⁂
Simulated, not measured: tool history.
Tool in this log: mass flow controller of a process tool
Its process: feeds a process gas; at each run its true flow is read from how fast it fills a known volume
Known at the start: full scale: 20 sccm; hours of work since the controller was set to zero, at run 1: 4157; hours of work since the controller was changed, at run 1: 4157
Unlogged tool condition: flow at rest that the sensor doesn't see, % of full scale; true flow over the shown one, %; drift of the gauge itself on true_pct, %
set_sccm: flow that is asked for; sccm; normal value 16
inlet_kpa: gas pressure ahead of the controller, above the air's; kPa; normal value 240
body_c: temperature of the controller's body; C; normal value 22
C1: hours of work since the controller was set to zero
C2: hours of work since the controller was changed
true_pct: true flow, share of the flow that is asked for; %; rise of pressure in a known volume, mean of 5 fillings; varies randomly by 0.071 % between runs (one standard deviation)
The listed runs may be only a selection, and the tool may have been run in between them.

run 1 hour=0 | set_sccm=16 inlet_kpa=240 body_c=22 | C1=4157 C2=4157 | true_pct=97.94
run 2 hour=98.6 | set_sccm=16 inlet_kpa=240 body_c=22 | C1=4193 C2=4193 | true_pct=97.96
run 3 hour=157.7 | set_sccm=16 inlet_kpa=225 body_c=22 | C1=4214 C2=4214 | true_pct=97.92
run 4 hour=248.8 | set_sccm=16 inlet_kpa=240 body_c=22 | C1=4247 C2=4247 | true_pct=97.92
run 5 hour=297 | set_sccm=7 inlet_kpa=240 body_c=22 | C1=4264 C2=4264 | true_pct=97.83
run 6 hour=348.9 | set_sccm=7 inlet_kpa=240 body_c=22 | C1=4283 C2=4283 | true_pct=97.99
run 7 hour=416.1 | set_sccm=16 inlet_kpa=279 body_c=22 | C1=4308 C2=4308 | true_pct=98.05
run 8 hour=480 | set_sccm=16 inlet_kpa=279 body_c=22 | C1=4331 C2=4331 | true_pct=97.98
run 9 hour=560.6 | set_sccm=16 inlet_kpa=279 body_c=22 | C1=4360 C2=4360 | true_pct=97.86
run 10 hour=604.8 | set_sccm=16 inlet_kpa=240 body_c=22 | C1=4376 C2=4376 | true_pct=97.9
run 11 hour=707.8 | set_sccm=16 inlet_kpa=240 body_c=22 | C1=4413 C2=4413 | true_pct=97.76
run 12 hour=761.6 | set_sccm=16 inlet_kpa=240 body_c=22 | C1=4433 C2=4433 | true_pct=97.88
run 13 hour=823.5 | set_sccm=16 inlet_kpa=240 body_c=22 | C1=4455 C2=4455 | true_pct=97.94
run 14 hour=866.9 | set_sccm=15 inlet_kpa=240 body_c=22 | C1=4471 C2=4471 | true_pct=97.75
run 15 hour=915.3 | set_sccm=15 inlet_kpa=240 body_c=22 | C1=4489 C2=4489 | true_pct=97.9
⁂

## WORK TASK:
Transcribe the records from their first line. Stop after the line with "run 12 hour=761.6", including it.

## EXERCISE OUTPUT:
Simulated, not measured: tool history.
Tool in this log: mass flow controller of a process tool
Its process: feeds a process gas; at each run its true flow is read from how fast it fills a known volume
Known at the start: full scale: 20 sccm; hours of work since the controller was set to zero, at run 1: 4157; hours of work since the controller was changed, at run 1: 4157
Unlogged tool condition: flow at rest that the sensor doesn't see, % of full scale; true flow over the shown one, %; drift of the gauge itself on true_pct, %
set_sccm: flow that is asked for; sccm; normal value 16
inlet_kpa: gas pressure ahead of the controller, above the air's; kPa; normal value 240
body_c: temperature of the controller's body; C; normal value 22
C1: hours of work since the controller was set to zero
C2: hours of work since the controller was changed
true_pct: true flow, share of the flow that is asked for; %; rise of pressure in a known volume, mean of 5 fillings; varies randomly by 0.071 % between runs (one standard deviation)
The listed runs may be only a selection, and the tool may have been run in between them.

run 1 hour=0 | set_sccm=16 inlet_kpa=240 body_c=22 | C1=4157 C2=4157 | true_pct=97.94
run 2 hour=98.6 | set_sccm=16 inlet_kpa=240 body_c=22 | C1=4193 C2=4193 | true_pct=97.96
run 3 hour=157.7 | set_sccm=16 inlet_kpa=225 body_c=22 | C1=4214 C2=4214 | true_pct=97.92
run 4 hour=248.8 | set_sccm=16 inlet_kpa=240 body_c=22 | C1=4247 C2=4247 | true_pct=97.92
run 5 hour=297 | set_sccm=7 inlet_kpa=240 body_c=22 | C1=4264 C2=4264 | true_pct=97.83
run 6 hour=348.9 | set_sccm=7 inlet_kpa=240 body_c=22 | C1=4283 C2=4283 | true_pct=97.99
run 7 hour=416.1 | set_sccm=16 inlet_kpa=279 body_c=22 | C1=4308 C2=4308 | true_pct=98.05
run 8 hour=480 | set_sccm=16 inlet_kpa=279 body_c=22 | C1=4331 C2=4331 | true_pct=97.98
run 9 hour=560.6 | set_sccm=16 inlet_kpa=279 body_c=22 | C1=4360 C2=4360 | true_pct=97.86
run 10 hour=604.8 | set_sccm=16 inlet_kpa=240 body_c=22 | C1=4376 C2=4376 | true_pct=97.9
run 11 hour=707.8 | set_sccm=16 inlet_kpa=240 body_c=22 | C1=4413 C2=4413 | true_pct=97.76
run 12 hour=761.6 | set_sccm=16 inlet_kpa=240 body_c=22 | C1=4433 C2=4433 | true_pct=97.88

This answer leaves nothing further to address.